INFORMATION SUPPLIED
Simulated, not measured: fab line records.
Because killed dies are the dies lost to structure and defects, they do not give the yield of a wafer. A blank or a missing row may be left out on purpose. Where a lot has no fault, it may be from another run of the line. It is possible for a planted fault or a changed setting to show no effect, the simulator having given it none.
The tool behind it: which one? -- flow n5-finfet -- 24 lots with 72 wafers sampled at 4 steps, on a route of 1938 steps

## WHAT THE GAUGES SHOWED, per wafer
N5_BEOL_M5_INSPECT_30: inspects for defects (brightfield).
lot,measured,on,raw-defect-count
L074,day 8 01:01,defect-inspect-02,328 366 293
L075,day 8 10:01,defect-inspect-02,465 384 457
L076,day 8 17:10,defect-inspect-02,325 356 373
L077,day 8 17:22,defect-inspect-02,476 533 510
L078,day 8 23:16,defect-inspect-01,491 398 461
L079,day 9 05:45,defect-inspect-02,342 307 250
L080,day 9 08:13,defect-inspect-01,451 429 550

ACTIVITY
Everything from the first line of the records above to the line containing "## WHAT THE GAUGES SHOWED, per wafer", inclusive, should be repeated exactly; leave out the rest.

ANSWER SPACE
Simulated, not measured: fab line records.
Because killed dies are the dies lost to structure and defects, they do not give the yield of a wafer. A blank or a missing row may be left out on purpose. Where a lot has no fault, it may be from another run of the line. It is possible for a planted fault or a changed setting to show no effect, the simulator having given it none.
The tool behind it: which one? -- flow n5-finfet -- 24 lots with 72 wafers sampled at 4 steps, on a route of 1938 steps

## WHAT THE GAUGES SHOWED, per wafer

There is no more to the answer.